......

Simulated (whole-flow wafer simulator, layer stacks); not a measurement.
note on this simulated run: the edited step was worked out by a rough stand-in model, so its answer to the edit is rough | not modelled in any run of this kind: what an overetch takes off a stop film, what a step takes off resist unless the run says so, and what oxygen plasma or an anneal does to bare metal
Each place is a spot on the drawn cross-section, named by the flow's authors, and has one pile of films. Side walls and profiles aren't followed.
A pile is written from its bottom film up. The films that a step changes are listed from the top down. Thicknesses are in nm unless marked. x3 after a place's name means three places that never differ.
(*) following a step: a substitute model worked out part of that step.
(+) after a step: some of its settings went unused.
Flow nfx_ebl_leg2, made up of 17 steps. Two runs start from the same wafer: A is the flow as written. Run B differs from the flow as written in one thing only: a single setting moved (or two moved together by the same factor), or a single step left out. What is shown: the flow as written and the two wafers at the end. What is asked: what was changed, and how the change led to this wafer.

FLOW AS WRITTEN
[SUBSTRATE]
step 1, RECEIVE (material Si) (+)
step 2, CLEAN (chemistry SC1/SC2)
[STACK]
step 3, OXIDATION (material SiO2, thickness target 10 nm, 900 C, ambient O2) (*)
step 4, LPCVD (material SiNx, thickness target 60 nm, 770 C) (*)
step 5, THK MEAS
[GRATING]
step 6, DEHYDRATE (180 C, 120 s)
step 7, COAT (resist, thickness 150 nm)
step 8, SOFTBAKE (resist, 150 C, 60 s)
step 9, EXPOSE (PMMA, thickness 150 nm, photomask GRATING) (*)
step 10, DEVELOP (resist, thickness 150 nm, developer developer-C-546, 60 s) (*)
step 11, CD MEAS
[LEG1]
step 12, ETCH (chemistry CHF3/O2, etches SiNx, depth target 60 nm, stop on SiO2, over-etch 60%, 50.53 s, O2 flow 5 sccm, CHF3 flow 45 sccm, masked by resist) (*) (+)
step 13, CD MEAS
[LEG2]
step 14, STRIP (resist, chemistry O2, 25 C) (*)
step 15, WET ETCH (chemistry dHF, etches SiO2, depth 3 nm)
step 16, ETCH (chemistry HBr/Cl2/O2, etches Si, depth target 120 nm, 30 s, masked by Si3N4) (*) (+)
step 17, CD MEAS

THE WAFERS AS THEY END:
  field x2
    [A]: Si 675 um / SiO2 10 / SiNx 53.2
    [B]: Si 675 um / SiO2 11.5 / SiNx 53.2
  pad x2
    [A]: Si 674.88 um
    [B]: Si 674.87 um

......

Required action – Output each line exactly, from the first line of the data down to the line that contains "Each place is", both included.

Written solution –
Simulated (whole-flow wafer simulator, layer stacks); not a measurement.
note on this simulated run: the edited step was worked out by a rough stand-in model, so its answer to the edit is rough | not modelled in any run of this kind: what an overetch takes off a stop film, what a step takes off resist unless the run says so, and what oxygen plasma or an anneal does to bare metal
Each place is a spot on the drawn cross-section, named by the flow's authors, and has one pile of films. Side walls and profiles aren't followed.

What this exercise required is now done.